---------------

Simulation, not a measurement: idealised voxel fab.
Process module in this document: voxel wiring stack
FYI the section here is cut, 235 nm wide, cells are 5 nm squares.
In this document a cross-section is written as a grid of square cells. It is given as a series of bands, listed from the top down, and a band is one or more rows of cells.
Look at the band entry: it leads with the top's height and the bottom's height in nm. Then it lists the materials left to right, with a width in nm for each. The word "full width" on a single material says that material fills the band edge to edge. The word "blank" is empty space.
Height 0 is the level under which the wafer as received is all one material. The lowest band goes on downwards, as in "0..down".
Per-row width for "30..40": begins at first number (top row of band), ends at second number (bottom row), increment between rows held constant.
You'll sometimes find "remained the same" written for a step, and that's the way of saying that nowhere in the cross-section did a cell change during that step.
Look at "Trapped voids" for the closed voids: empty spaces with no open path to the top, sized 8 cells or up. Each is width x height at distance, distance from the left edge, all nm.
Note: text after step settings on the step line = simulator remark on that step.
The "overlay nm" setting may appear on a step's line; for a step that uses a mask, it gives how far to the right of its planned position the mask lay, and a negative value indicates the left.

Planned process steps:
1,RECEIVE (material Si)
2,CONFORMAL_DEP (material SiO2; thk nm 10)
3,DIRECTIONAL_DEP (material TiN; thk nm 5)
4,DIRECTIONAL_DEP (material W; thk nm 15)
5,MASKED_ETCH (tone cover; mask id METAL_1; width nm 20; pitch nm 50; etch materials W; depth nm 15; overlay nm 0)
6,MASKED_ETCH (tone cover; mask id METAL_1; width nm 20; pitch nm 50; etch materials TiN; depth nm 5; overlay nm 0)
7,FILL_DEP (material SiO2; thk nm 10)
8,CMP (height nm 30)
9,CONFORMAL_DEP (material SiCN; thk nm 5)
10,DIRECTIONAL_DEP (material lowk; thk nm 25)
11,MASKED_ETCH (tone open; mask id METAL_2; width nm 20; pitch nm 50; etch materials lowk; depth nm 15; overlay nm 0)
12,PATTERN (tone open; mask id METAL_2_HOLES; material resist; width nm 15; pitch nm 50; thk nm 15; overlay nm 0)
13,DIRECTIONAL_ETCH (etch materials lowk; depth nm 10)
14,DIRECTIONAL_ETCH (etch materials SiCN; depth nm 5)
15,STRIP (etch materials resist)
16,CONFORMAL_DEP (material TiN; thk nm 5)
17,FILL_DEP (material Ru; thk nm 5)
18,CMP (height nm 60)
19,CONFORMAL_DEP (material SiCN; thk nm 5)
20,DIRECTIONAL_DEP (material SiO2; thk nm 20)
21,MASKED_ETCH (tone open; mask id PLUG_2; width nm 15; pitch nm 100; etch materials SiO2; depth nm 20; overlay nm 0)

---------------

→ ASSIGNED TASK: Would you restate, word for word, every line of the listing from its first line through the line with "Height 0 is"?

→ EXERCISE RESULT:
Simulation, not a measurement: idealised voxel fab.
Process module in this document: voxel wiring stack
FYI the section here is cut, 235 nm wide, cells are 5 nm squares.
In this document a cross-section is written as a grid of square cells. It is given as a series of bands, listed from the top down, and a band is one or more rows of cells.
Look at the band entry: it leads with the top's height and the bottom's height in nm. Then it lists the materials left to right, with a width in nm for each. The word "full width" on a single material says that material fills the band edge to edge. The word "blank" is empty space.
Height 0 is the level under which the wafer as received is all one material. The lowest band goes on downwards, as in "0..down".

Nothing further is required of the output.